Work item:
Nothing in the records should be altered; retype them all exactly.

· · · ·

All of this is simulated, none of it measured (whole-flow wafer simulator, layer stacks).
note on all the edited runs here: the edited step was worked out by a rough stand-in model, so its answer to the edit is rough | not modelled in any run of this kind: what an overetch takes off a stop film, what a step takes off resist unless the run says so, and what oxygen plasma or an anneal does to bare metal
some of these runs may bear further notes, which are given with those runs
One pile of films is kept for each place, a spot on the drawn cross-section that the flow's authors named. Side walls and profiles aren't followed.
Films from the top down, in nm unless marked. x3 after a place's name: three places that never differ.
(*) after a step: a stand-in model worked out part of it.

· · · ·

Written solution:
All of this is simulated, none of it measured (whole-flow wafer simulator, layer stacks).
note on all the edited runs here: the edited step was worked out by a rough stand-in model, so its answer to the edit is rough | not modelled in any run of this kind: what an overetch takes off a stop film, what a step takes off resist unless the run says so, and what oxygen plasma or an anneal does to bare metal
some of these runs may bear further notes, which are given with those runs
One pile of films is kept for each place, a spot on the drawn cross-section that the flow's authors named. Side walls and profiles aren't followed.
Films from the top down, in nm unless marked. x3 after a place's name: three places that never differ.
(*) after a step: a stand-in model worked out part of it.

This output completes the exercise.